**Record set**
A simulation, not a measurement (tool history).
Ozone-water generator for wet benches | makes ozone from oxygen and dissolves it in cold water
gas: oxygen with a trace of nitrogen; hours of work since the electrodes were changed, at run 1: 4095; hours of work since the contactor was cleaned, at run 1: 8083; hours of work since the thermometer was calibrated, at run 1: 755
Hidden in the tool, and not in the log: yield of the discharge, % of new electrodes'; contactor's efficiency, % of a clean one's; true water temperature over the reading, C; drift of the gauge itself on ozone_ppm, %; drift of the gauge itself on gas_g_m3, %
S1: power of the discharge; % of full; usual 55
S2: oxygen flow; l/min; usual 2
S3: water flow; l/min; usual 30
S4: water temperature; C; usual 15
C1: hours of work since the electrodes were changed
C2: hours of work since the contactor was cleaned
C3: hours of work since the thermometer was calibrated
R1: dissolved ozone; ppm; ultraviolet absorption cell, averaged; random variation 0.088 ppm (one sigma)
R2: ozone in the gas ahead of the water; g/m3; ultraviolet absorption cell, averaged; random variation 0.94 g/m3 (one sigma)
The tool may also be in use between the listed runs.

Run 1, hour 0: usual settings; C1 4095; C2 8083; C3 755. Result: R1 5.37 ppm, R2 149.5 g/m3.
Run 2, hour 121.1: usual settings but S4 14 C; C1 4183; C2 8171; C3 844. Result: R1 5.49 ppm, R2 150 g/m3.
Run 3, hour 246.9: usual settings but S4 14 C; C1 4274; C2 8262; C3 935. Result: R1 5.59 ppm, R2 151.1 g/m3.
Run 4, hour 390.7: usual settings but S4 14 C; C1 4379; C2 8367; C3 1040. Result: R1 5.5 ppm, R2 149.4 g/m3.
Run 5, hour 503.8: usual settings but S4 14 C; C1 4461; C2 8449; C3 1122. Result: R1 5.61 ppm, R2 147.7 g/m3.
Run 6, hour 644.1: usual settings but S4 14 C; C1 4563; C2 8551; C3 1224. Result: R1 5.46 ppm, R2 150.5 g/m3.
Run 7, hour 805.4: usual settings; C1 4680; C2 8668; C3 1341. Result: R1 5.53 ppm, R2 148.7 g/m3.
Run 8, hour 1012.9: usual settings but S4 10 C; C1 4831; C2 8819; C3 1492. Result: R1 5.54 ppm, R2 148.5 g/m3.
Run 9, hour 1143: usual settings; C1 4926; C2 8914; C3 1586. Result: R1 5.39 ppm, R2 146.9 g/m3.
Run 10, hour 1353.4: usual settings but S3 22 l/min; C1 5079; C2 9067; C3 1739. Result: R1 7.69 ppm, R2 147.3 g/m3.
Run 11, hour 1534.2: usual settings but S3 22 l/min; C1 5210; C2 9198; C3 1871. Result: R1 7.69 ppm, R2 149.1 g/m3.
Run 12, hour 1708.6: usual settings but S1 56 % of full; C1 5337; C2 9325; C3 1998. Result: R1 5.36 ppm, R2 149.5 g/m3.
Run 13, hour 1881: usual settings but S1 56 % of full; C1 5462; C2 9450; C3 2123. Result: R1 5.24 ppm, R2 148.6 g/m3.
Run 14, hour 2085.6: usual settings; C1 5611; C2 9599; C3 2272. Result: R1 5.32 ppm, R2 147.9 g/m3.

**Assigned task**
Precisely the lines between those holding "Run 9, hour" and "Run 12, hour", inclusive, are to be reproduced from the listing above, with nothing added.

**Exercise solution**
Run 9, hour 1143: usual settings; C1 4926; C2 8914; C3 1586. Result: R1 5.39 ppm, R2 146.9 g/m3.
Run 10, hour 1353.4: usual settings but S3 22 l/min; C1 5079; C2 9067; C3 1739. Result: R1 7.69 ppm, R2 147.3 g/m3.
Run 11, hour 1534.2: usual settings but S3 22 l/min; C1 5210; C2 9198; C3 1871. Result: R1 7.69 ppm, R2 149.1 g/m3.
Run 12, hour 1708.6: usual settings but S1 56 % of full; C1 5337; C2 9325; C3 1998. Result: R1 5.36 ppm, R2 149.5 g/m3.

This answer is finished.